Material shown: Begin
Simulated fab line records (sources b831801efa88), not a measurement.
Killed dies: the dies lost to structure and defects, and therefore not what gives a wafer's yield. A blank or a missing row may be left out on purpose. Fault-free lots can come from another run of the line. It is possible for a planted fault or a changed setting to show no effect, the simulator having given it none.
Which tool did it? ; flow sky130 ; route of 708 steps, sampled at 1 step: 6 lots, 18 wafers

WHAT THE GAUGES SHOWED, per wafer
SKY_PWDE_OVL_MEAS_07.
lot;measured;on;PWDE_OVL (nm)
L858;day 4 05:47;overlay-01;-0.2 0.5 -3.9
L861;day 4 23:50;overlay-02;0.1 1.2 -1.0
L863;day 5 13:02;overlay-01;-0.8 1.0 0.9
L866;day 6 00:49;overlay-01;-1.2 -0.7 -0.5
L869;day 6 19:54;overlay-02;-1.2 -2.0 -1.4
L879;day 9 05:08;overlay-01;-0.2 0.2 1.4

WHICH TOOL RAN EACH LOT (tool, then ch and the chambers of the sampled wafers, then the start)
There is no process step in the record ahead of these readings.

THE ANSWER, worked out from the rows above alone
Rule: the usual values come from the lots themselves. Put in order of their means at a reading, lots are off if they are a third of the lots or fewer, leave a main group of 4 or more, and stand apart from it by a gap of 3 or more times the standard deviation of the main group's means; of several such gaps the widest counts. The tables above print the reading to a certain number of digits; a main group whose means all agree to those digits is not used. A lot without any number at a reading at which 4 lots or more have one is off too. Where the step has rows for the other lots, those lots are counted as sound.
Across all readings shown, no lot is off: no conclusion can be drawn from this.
Material shown: End

* _Required action_
All of the records are to be reproduced exactly as they were given.

* _Written answer_
Simulated fab line records (sources b831801efa88), not a measurement.
Killed dies: the dies lost to structure and defects, and therefore not what gives a wafer's yield. A blank or a missing row may be left out on purpose. Fault-free lots can come from another run of the line. It is possible for a planted fault or a changed setting to show no effect, the simulator having given it none.
Which tool did it? ; flow sky130 ; route of 708 steps, sampled at 1 step: 6 lots, 18 wafers

WHAT THE GAUGES SHOWED, per wafer
SKY_PWDE_OVL_MEAS_07.
lot;measured;on;PWDE_OVL (nm)
L858;day 4 05:47;overlay-01;-0.2 0.5 -3.9
L861;day 4 23:50;overlay-02;0.1 1.2 -1.0
L863;day 5 13:02;overlay-01;-0.8 1.0 0.9
L866;day 6 00:49;overlay-01;-1.2 -0.7 -0.5
L869;day 6 19:54;overlay-02;-1.2 -2.0 -1.4
L879;day 9 05:08;overlay-01;-0.2 0.2 1.4

WHICH TOOL RAN EACH LOT (tool, then ch and the chambers of the sampled wafers, then the start)
There is no process step in the record ahead of these readings.

THE ANSWER, worked out from the rows above alone
Rule: the usual values come from the lots themselves. Put in order of their means at a reading, lots are off if they are a third of the lots or fewer, leave a main group of 4 or more, and stand apart from it by a gap of 3 or more times the standard deviation of the main group's means; of several such gaps the widest counts. The tables above print the reading to a certain number of digits; a main group whose means all agree to those digits is not used. A lot without any number at a reading at which 4 lots or more have one is off too. Where the step has rows for the other lots, those lots are counted as sound.
Across all readings shown, no lot is off: no conclusion can be drawn from this.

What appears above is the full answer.